Dataset extract>
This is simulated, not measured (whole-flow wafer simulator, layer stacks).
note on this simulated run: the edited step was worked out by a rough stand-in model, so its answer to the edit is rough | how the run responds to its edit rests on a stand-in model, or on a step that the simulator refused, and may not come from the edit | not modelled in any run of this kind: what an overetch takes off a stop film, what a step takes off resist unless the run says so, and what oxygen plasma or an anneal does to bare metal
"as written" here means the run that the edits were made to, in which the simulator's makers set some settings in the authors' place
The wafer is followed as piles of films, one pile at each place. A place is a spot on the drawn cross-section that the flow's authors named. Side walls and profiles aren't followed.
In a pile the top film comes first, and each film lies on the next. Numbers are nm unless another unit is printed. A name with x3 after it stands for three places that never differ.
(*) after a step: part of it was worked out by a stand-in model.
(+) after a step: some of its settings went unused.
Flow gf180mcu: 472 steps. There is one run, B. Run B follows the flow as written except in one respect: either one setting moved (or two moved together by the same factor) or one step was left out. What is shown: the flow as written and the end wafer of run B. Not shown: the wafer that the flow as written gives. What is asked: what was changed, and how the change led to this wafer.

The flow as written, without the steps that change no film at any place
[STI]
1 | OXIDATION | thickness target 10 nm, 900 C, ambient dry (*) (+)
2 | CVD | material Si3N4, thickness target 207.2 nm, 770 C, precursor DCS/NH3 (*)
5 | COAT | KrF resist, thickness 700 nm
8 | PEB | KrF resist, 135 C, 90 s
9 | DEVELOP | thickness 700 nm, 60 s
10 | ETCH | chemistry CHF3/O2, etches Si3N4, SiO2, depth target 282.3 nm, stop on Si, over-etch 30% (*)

Work request> Beginning with the first line of the entries, repeat each line exactly until you have reproduced the one containing "8 | PEB | KrF resist, 135 C, 90 s", and add nothing further.

Task output>
This is simulated, not measured (whole-flow wafer simulator, layer stacks).
note on this simulated run: the edited step was worked out by a rough stand-in model, so its answer to the edit is rough | how the run responds to its edit rests on a stand-in model, or on a step that the simulator refused, and may not come from the edit | not modelled in any run of this kind: what an overetch takes off a stop film, what a step takes off resist unless the run says so, and what oxygen plasma or an anneal does to bare metal
"as written" here means the run that the edits were made to, in which the simulator's makers set some settings in the authors' place
The wafer is followed as piles of films, one pile at each place. A place is a spot on the drawn cross-section that the flow's authors named. Side walls and profiles aren't followed.
In a pile the top film comes first, and each film lies on the next. Numbers are nm unless another unit is printed. A name with x3 after it stands for three places that never differ.
(*) after a step: part of it was worked out by a stand-in model.
(+) after a step: some of its settings went unused.
Flow gf180mcu: 472 steps. There is one run, B. Run B follows the flow as written except in one respect: either one setting moved (or two moved together by the same factor) or one step was left out. What is shown: the flow as written and the end wafer of run B. Not shown: the wafer that the flow as written gives. What is asked: what was changed, and how the change led to this wafer.

The flow as written, without the steps that change no film at any place
[STI]
1 | OXIDATION | thickness target 10 nm, 900 C, ambient dry (*) (+)
2 | CVD | material Si3N4, thickness target 207.2 nm, 770 C, precursor DCS/NH3 (*)
5 | COAT | KrF resist, thickness 700 nm
8 | PEB | KrF resist, 135 C, 90 s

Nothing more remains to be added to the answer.